• ACTIVITY: Copy out every line of the data that follows, exactly.

• SOURCE INFORMATION:
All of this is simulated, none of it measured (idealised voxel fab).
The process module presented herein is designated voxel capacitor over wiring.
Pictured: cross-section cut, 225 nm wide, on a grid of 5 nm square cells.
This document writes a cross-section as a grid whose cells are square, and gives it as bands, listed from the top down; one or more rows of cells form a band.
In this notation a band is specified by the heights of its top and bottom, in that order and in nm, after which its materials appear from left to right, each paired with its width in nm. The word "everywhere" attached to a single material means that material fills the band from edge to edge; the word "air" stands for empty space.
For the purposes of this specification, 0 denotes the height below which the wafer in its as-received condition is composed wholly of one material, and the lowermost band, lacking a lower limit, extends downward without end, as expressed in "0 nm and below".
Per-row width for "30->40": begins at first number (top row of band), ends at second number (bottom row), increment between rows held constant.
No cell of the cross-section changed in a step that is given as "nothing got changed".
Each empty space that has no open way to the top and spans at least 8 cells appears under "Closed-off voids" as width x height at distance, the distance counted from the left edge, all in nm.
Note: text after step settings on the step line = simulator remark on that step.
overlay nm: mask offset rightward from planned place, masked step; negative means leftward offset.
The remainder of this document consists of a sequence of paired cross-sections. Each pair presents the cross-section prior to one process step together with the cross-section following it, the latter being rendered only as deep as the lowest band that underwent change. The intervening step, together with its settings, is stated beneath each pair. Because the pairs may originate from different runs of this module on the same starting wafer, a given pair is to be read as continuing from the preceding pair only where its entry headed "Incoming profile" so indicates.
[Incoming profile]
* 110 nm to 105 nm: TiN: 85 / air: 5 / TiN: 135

• RESPONSE AREA:
All of this is simulated, none of it measured (idealised voxel fab).
The process module presented herein is designated voxel capacitor over wiring.
Pictured: cross-section cut, 225 nm wide, on a grid of 5 nm square cells.
This document writes a cross-section as a grid whose cells are square, and gives it as bands, listed from the top down; one or more rows of cells form a band.
In this notation a band is specified by the heights of its top and bottom, in that order and in nm, after which its materials appear from left to right, each paired with its width in nm. The word "everywhere" attached to a single material means that material fills the band from edge to edge; the word "air" stands for empty space.
For the purposes of this specification, 0 denotes the height below which the wafer in its as-received condition is composed wholly of one material, and the lowermost band, lacking a lower limit, extends downward without end, as expressed in "0 nm and below".
Per-row width for "30->40": begins at first number (top row of band), ends at second number (bottom row), increment between rows held constant.
No cell of the cross-section changed in a step that is given as "nothing got changed".
Each empty space that has no open way to the top and spans at least 8 cells appears under "Closed-off voids" as width x height at distance, the distance counted from the left edge, all in nm.
Note: text after step settings on the step line = simulator remark on that step.
overlay nm: mask offset rightward from planned place, masked step; negative means leftward offset.
The remainder of this document consists of a sequence of paired cross-sections. Each pair presents the cross-section prior to one process step together with the cross-section following it, the latter being rendered only as deep as the lowest band that underwent change. The intervening step, together with its settings, is stated beneath each pair. Because the pairs may originate from different runs of this module on the same starting wafer, a given pair is to be read as continuing from the preceding pair only where its entry headed "Incoming profile" so indicates.
[Incoming profile]
* 110 nm to 105 nm: TiN: 85 / air: 5 / TiN: 135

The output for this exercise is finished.